━━ STORED DATA ━━

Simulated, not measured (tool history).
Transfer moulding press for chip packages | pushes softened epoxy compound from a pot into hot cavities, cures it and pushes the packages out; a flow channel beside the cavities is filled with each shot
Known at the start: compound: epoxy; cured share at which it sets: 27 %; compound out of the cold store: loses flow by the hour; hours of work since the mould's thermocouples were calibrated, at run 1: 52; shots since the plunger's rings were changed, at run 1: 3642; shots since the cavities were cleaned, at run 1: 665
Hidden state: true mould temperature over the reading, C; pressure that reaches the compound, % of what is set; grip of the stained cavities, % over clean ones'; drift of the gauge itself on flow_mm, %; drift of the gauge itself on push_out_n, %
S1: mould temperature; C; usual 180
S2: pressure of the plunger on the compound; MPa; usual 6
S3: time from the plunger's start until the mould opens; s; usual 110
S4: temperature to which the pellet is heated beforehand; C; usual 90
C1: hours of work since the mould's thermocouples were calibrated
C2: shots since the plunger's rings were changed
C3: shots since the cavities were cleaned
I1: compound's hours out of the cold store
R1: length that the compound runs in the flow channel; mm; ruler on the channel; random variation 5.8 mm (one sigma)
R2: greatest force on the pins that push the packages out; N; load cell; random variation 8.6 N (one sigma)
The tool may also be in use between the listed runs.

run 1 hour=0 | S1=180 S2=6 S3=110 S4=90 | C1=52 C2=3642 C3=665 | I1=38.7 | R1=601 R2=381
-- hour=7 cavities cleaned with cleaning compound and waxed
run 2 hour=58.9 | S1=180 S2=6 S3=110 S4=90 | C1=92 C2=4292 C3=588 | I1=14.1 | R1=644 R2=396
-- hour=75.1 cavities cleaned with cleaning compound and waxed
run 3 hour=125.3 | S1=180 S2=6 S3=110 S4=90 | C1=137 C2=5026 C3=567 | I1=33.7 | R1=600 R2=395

━━━

▶ WORK ITEM
From the material above, copy exactly the lines between the line holding "I1: compound's hours out of the cold store" and the line holding "-- hour=75.1 cavities", inclusive, and only those.

▶ RESPONSE AREA
I1: compound's hours out of the cold store
R1: length that the compound runs in the flow channel; mm; ruler on the channel; random variation 5.8 mm (one sigma)
R2: greatest force on the pins that push the packages out; N; load cell; random variation 8.6 N (one sigma)
The tool may also be in use between the listed runs.

run 1 hour=0 | S1=180 S2=6 S3=110 S4=90 | C1=52 C2=3642 C3=665 | I1=38.7 | R1=601 R2=381
-- hour=7 cavities cleaned with cleaning compound and waxed
run 2 hour=58.9 | S1=180 S2=6 S3=110 S4=90 | C1=92 C2=4292 C3=588 | I1=14.1 | R1=644 R2=396
-- hour=75.1 cavities cleaned with cleaning compound and waxed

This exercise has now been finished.